● Required action:
Exact reproduction is required for all entries.

● Data excerpts:
════════════════════

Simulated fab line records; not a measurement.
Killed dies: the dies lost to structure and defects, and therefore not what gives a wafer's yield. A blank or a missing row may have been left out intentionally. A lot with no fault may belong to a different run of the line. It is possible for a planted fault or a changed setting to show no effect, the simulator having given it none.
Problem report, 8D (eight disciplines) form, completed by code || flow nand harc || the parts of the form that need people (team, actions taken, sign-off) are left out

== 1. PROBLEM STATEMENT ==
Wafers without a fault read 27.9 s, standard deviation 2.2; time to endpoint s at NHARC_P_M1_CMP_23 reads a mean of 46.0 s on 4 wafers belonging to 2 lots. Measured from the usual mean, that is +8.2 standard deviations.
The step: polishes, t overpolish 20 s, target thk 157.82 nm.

════════════════════

● Exercise response:
Simulated fab line records; not a measurement.
Killed dies: the dies lost to structure and defects, and therefore not what gives a wafer's yield. A blank or a missing row may have been left out intentionally. A lot with no fault may belong to a different run of the line. It is possible for a planted fault or a changed setting to show no effect, the simulator having given it none.
Problem report, 8D (eight disciplines) form, completed by code || flow nand harc || the parts of the form that need people (team, actions taken, sign-off) are left out

== 1. PROBLEM STATEMENT ==
Wafers without a fault read 27.9 s, standard deviation 2.2; time to endpoint s at NHARC_P_M1_CMP_23 reads a mean of 46.0 s on 4 wafers belonging to 2 lots. Measured from the usual mean, that is +8.2 standard deviations.
The step: polishes, t overpolish 20 s, target thk 157.82 nm.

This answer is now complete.